→ **WORK ITEM**
A line-by-line copy of the material below is required.

==============================

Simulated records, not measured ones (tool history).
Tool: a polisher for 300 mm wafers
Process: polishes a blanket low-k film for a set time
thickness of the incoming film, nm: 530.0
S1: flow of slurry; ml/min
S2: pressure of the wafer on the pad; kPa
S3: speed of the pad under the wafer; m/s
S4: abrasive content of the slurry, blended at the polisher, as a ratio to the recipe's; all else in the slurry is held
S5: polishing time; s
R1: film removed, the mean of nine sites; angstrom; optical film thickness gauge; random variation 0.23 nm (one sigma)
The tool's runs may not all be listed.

==============================

→ **RESPONSE BOX**
Simulated records, not measured ones (tool history).
Tool: a polisher for 300 mm wafers
Process: polishes a blanket low-k film for a set time
thickness of the incoming film, nm: 530.0
S1: flow of slurry; ml/min
S2: pressure of the wafer on the pad; kPa
S3: speed of the pad under the wafer; m/s
S4: abrasive content of the slurry, blended at the polisher, as a ratio to the recipe's; all else in the slurry is held
S5: polishing time; s
R1: film removed, the mean of nine sites; angstrom; optical film thickness gauge; random variation 0.23 nm (one sigma)
The tool's runs may not all be listed.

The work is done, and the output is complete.